::: Exercise data

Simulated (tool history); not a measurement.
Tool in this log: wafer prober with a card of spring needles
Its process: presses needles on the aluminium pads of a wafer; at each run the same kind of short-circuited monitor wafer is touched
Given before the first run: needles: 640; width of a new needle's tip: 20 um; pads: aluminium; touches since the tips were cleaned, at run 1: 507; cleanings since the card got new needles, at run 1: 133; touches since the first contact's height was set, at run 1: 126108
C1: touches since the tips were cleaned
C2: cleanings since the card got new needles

::::::

Work instruction: Repeat the material word for word.

Problem solution:
Simulated (tool history); not a measurement.
Tool in this log: wafer prober with a card of spring needles
Its process: presses needles on the aluminium pads of a wafer; at each run the same kind of short-circuited monitor wafer is touched
Given before the first run: needles: 640; width of a new needle's tip: 20 um; pads: aluminium; touches since the tips were cleaned, at run 1: 507; cleanings since the card got new needles, at run 1: 133; touches since the first contact's height was set, at run 1: 126108
C1: touches since the tips were cleaned
C2: cleanings since the card got new needles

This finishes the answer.